▶ **Data excerpts**
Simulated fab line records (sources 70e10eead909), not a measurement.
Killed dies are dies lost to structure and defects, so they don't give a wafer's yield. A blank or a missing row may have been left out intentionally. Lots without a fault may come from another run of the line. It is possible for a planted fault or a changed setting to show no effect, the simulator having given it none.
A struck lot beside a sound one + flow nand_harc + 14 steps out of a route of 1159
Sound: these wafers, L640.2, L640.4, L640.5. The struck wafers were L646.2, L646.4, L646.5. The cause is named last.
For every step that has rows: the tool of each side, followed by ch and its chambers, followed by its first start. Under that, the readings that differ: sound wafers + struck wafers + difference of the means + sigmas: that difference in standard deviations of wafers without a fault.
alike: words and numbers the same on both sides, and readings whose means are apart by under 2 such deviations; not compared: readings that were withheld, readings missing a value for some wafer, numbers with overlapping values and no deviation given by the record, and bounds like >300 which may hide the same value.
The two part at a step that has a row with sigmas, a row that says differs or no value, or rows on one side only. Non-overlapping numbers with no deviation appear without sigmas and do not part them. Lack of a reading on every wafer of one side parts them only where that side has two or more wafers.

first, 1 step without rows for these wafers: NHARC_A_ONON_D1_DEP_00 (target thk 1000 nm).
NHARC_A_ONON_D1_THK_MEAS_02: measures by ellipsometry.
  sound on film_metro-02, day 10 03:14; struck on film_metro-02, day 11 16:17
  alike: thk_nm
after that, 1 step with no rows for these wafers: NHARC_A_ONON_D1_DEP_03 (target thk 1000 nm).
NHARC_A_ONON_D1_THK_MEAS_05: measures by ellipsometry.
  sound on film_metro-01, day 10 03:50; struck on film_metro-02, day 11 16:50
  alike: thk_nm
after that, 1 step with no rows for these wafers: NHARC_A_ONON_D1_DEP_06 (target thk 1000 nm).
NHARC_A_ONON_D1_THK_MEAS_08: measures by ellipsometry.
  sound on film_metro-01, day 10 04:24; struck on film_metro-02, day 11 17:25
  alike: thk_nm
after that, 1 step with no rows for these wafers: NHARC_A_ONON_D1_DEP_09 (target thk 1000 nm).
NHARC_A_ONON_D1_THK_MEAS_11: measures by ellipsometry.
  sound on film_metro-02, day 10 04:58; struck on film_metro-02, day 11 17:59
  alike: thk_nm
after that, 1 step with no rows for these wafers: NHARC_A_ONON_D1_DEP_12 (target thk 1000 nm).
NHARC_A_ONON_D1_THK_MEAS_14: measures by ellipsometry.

▶ **Assignment**
In the data above, which lines lie between the line with "NHARC_A_ONON_D1_THK_MEAS_02: measures by" and the line with "NHARC_A_ONON_D1_DEP_03 (target thk 1000 nm).", inclusive? Print those lines exactly and nothing else.

▶ **Problem solution**
NHARC_A_ONON_D1_THK_MEAS_02: measures by ellipsometry.
  sound on film_metro-02, day 10 03:14; struck on film_metro-02, day 11 16:17
  alike: thk_nm
after that, 1 step with no rows for these wafers: NHARC_A_ONON_D1_DEP_03 (target thk 1000 nm).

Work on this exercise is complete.